****************************************

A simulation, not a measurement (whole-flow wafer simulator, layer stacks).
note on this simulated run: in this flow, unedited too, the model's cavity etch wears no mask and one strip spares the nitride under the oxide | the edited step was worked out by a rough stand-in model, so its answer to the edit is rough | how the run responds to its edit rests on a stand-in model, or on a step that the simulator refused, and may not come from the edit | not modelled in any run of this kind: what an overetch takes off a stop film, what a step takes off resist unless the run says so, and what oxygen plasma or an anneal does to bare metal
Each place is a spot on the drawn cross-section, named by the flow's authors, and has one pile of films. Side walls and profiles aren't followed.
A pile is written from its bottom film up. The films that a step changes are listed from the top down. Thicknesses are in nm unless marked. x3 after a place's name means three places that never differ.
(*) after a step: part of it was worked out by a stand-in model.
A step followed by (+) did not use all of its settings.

****************************************

--- Task item ---
Start with the line above that contains "A pile is written" and stop after the line that contains "(*) after a". Output those lines exactly, and only those.

--- Response ---
A pile is written from its bottom film up. The films that a step changes are listed from the top down. Thicknesses are in nm unless marked. x3 after a place's name means three places that never differ.
(*) after a step: part of it was worked out by a stand-in model.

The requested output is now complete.